Supplied records:

==================================================

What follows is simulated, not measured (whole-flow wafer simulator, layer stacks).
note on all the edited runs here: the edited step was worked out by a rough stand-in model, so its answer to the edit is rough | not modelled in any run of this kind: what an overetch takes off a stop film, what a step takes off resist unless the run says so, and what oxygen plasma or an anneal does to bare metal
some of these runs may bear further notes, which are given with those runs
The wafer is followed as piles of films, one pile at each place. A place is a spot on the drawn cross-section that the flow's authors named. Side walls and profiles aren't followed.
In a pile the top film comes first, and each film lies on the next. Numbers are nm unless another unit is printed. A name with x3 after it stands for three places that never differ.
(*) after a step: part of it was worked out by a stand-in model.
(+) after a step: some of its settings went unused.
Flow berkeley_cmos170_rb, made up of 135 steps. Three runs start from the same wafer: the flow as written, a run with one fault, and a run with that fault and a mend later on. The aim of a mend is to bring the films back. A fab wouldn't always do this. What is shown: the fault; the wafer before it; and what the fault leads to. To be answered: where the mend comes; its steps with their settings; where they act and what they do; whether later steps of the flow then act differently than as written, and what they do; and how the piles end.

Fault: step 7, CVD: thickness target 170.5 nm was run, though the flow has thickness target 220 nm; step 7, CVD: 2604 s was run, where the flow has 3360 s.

==================================================

Work item:
Above are the entries. Quote exactly the lines from the one bearing "The wafer is" through the one bearing "Flow berkeley_cmos170_rb, made".

Exercise result:
The wafer is followed as piles of films, one pile at each place. A place is a spot on the drawn cross-section that the flow's authors named. Side walls and profiles aren't followed.
In a pile the top film comes first, and each film lies on the next. Numbers are nm unless another unit is printed. A name with x3 after it stands for three places that never differ.
(*) after a step: part of it was worked out by a stand-in model.
(+) after a step: some of its settings went unused.
Flow berkeley_cmos170_rb, made up of 135 steps. Three runs start from the same wafer: the flow as written, a run with one fault, and a run with that fault and a mend later on. The aim of a mend is to bring the films back. A fab wouldn't always do this. What is shown: the fault; the wafer before it; and what the fault leads to. To be answered: where the mend comes; its steps with their settings; where they act and what they do; whether later steps of the flow then act differently than as written, and what they do; and how the piles end.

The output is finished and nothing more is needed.